## Work item:
All that is wanted is a word-for-word copy of the data from its first line to the line containing "The tool usually", both included.

(Beginning of Material supplied)
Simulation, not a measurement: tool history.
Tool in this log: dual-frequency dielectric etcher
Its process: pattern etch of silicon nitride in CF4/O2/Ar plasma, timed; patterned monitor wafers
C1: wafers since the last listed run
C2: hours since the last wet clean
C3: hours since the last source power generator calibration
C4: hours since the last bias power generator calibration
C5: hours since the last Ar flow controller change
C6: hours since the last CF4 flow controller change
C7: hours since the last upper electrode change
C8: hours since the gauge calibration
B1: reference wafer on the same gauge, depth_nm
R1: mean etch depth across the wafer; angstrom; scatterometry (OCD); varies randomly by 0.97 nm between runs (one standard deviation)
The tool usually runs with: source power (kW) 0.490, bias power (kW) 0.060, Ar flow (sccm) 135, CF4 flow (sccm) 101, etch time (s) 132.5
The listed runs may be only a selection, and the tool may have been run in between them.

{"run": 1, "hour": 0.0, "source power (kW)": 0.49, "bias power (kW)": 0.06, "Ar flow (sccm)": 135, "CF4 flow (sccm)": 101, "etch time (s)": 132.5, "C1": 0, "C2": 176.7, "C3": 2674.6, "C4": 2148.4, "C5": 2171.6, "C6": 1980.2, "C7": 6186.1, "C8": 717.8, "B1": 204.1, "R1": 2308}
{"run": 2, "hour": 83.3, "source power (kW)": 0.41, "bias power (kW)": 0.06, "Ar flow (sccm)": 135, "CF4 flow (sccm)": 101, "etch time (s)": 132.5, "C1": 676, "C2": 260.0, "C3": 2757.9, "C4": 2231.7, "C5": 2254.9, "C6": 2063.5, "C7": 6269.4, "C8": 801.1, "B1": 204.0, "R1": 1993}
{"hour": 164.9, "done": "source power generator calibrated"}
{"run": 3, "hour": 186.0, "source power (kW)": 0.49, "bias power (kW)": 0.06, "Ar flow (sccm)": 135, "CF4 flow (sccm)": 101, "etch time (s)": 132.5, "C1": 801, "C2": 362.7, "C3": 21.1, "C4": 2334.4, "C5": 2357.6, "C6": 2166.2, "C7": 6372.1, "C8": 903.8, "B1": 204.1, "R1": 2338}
(End of Material supplied)

## Answer space:
Simulation, not a measurement: tool history.
Tool in this log: dual-frequency dielectric etcher
Its process: pattern etch of silicon nitride in CF4/O2/Ar plasma, timed; patterned monitor wafers
C1: wafers since the last listed run
C2: hours since the last wet clean
C3: hours since the last source power generator calibration
C4: hours since the last bias power generator calibration
C5: hours since the last Ar flow controller change
C6: hours since the last CF4 flow controller change
C7: hours since the last upper electrode change
C8: hours since the gauge calibration
B1: reference wafer on the same gauge, depth_nm
R1: mean etch depth across the wafer; angstrom; scatterometry (OCD); varies randomly by 0.97 nm between runs (one standard deviation)
The tool usually runs with: source power (kW) 0.490, bias power (kW) 0.060, Ar flow (sccm) 135, CF4 flow (sccm) 101, etch time (s) 132.5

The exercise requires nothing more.